++++ SUPPLIED ENTRIES

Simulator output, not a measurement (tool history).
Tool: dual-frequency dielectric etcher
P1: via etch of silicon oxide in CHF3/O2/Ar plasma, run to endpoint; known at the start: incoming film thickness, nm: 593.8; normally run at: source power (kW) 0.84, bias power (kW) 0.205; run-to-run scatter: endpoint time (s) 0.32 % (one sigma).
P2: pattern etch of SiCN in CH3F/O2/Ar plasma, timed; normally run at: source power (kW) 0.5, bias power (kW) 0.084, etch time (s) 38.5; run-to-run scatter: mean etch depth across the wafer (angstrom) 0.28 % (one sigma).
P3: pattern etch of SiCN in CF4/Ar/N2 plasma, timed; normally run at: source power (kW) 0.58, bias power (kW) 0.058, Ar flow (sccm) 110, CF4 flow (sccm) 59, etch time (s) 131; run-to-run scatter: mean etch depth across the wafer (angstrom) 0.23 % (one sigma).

++++++++

:: TASK ITEM ::
Starting at the first line of the records above, please copy every line exactly through the line containing "P1: via etch", and stop there.

:: EXERCISE OUTPUT ::
Simulator output, not a measurement (tool history).
Tool: dual-frequency dielectric etcher
P1: via etch of silicon oxide in CHF3/O2/Ar plasma, run to endpoint; known at the start: incoming film thickness, nm: 593.8; normally run at: source power (kW) 0.84, bias power (kW) 0.205; run-to-run scatter: endpoint time (s) 0.32 % (one sigma).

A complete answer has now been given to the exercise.